**Work order**. In the data that follows, find the line with "Cross-section cut: width"; transcribe it, every later line up to the one with "Throughout this document, each", and that line as well, exactly and with no others.

**Stored data**.
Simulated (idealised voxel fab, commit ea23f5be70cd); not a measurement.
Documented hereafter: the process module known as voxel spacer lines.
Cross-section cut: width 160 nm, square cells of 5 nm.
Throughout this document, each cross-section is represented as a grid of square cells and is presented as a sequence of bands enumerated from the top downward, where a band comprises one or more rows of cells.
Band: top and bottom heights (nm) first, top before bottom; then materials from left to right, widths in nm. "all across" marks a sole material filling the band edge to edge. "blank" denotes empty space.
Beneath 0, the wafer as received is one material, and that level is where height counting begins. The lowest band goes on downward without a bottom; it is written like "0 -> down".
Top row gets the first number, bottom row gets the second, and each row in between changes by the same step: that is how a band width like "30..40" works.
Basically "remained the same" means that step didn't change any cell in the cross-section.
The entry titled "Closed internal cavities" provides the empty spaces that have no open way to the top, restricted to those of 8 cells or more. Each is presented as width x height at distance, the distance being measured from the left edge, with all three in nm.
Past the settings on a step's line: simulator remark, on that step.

**Problem solution**.
Cross-section cut: width 160 nm, square cells of 5 nm.
Throughout this document, each cross-section is represented as a grid of square cells and is presented as a sequence of bands enumerated from the top downward, where a band comprises one or more rows of cells.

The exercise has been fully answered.